◆ Assignment: When the line containing "How to read" is reached, include it and end there; set down verbatim every line before it, starting at the top of the records.

= Beginning of Section =
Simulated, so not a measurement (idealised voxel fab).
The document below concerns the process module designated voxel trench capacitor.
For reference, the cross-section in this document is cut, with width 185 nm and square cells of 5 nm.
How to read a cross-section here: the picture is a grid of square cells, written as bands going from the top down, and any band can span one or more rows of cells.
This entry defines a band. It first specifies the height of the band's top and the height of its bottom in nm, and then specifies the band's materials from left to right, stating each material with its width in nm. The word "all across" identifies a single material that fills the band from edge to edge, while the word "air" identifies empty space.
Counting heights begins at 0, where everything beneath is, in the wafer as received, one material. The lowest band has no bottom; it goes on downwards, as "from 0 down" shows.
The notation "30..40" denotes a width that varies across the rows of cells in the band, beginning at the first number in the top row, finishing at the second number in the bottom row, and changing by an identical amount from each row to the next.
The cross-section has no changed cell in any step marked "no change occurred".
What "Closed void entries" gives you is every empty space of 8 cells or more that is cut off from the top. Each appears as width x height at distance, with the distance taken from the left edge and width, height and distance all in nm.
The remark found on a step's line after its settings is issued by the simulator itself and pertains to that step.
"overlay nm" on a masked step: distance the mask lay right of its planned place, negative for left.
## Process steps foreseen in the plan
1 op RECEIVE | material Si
= End of Section =

◆ Written answer:
Simulated, so not a measurement (idealised voxel fab).
The document below concerns the process module designated voxel trench capacitor.
For reference, the cross-section in this document is cut, with width 185 nm and square cells of 5 nm.
How to read a cross-section here: the picture is a grid of square cells, written as bands going from the top down, and any band can span one or more rows of cells.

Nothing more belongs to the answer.